BEGIN

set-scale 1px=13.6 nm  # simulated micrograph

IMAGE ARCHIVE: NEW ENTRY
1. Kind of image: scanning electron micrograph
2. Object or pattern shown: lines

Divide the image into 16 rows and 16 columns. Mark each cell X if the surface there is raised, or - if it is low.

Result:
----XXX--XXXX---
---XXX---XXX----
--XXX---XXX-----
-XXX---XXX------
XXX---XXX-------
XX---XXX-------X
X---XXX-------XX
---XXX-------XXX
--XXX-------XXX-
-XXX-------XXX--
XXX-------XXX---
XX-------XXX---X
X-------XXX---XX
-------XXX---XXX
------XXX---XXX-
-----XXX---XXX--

END

### ACTION ITEM
Here the job is to output the lines from the start of the material through the line with "2. Object or pattern shown: lines", inclusive, exactly and with nothing else.

### ANSWER SPACE
set-scale 1px=13.6 nm  # simulated micrograph

IMAGE ARCHIVE: NEW ENTRY
1. Kind of image: scanning electron micrograph
2. Object or pattern shown: lines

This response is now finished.